---------- Dataset entries
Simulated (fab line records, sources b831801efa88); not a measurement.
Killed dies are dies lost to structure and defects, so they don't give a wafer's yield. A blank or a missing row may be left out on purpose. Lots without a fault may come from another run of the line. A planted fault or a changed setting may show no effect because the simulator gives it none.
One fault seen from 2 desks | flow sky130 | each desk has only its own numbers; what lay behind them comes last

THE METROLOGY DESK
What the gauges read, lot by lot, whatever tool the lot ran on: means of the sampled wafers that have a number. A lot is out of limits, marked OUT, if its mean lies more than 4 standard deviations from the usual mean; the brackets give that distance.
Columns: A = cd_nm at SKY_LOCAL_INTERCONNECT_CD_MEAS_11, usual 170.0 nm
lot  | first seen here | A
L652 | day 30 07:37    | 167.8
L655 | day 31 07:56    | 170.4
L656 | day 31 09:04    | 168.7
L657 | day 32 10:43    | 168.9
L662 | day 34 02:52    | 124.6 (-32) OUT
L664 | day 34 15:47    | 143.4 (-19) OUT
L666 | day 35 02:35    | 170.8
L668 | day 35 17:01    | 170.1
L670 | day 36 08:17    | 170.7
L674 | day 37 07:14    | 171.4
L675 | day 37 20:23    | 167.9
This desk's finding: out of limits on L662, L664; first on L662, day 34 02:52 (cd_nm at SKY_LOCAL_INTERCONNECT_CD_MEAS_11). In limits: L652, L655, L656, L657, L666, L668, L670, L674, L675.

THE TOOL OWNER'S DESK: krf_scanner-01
--------------------

Work request
Each record is to be repeated word for word, with none skipped.

Task result
Simulated (fab line records, sources b831801efa88); not a measurement.
Killed dies are dies lost to structure and defects, so they don't give a wafer's yield. A blank or a missing row may be left out on purpose. Lots without a fault may come from another run of the line. A planted fault or a changed setting may show no effect because the simulator gives it none.
One fault seen from 2 desks | flow sky130 | each desk has only its own numbers; what lay behind them comes last

THE METROLOGY DESK
What the gauges read, lot by lot, whatever tool the lot ran on: means of the sampled wafers that have a number. A lot is out of limits, marked OUT, if its mean lies more than 4 standard deviations from the usual mean; the brackets give that distance.
Columns: A = cd_nm at SKY_LOCAL_INTERCONNECT_CD_MEAS_11, usual 170.0 nm
lot  | first seen here | A
L652 | day 30 07:37    | 167.8
L655 | day 31 07:56    | 170.4
L656 | day 31 09:04    | 168.7
L657 | day 32 10:43    | 168.9
L662 | day 34 02:52    | 124.6 (-32) OUT
L664 | day 34 15:47    | 143.4 (-19) OUT
L666 | day 35 02:35    | 170.8
L668 | day 35 17:01    | 170.1
L670 | day 36 08:17    | 170.7
L674 | day 37 07:14    | 171.4
L675 | day 37 20:23    | 167.9
This desk's finding: out of limits on L662, L664; first on L662, day 34 02:52 (cd_nm at SKY_LOCAL_INTERCONNECT_CD_MEAS_11). In limits: L652, L655, L656, L657, L666, L668, L670, L674, L675.

THE TOOL OWNER'S DESK: krf_scanner-01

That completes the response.